▶ [Extracted material]
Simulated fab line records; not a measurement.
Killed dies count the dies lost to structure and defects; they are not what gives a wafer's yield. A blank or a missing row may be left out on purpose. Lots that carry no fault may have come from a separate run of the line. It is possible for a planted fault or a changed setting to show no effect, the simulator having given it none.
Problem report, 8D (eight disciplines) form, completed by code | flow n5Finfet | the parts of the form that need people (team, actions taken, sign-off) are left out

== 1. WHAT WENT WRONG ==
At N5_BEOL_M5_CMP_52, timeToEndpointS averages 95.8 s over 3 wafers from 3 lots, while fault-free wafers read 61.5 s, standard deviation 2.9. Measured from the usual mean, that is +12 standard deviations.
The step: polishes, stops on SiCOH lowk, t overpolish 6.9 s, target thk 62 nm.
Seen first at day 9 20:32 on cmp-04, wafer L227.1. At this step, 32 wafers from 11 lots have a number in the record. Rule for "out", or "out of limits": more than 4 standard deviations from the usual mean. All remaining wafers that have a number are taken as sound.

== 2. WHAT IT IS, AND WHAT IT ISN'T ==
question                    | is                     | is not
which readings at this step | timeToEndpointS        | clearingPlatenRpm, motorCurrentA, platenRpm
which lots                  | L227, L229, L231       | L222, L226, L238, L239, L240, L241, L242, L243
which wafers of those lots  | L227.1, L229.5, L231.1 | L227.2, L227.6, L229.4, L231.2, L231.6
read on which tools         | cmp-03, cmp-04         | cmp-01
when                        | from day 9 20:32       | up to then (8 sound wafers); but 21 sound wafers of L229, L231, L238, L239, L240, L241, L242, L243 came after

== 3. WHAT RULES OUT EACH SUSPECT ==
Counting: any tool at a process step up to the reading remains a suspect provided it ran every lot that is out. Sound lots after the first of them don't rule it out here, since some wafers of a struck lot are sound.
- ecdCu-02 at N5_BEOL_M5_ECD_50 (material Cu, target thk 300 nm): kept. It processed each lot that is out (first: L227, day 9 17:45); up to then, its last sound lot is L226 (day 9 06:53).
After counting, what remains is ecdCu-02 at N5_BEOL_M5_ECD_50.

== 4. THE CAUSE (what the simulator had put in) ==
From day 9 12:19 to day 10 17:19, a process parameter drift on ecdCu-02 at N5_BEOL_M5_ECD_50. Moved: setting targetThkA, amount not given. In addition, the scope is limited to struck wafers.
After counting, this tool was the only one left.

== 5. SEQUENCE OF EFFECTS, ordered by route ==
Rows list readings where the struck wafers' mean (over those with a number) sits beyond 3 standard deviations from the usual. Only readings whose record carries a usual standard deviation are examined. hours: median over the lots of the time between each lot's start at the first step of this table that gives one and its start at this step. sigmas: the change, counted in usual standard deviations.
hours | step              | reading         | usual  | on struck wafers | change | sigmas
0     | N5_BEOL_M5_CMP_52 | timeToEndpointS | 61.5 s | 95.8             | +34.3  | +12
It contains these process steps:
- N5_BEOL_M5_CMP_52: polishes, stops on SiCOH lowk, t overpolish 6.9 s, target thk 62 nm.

▶ [Activity]
Using the records above, set down exactly the lines from the one with "At N5_BEOL_M5_CMP_52, timeToEndpointS" through the one with "L226, L238, L239, L240, L241, L242, L243", inclusive, and nothing more.

▶ [Written answer]
At N5_BEOL_M5_CMP_52, timeToEndpointS averages 95.8 s over 3 wafers from 3 lots, while fault-free wafers read 61.5 s, standard deviation 2.9. Measured from the usual mean, that is +12 standard deviations.
The step: polishes, stops on SiCOH lowk, t overpolish 6.9 s, target thk 62 nm.
Seen first at day 9 20:32 on cmp-04, wafer L227.1. At this step, 32 wafers from 11 lots have a number in the record. Rule for "out", or "out of limits": more than 4 standard deviations from the usual mean. All remaining wafers that have a number are taken as sound.

== 2. WHAT IT IS, AND WHAT IT ISN'T ==
question                    | is                     | is not
which readings at this step | timeToEndpointS        | clearingPlatenRpm, motorCurrentA, platenRpm
which lots                  | L227, L229, L231       | L222, L226, L238, L239, L240, L241, L242, L243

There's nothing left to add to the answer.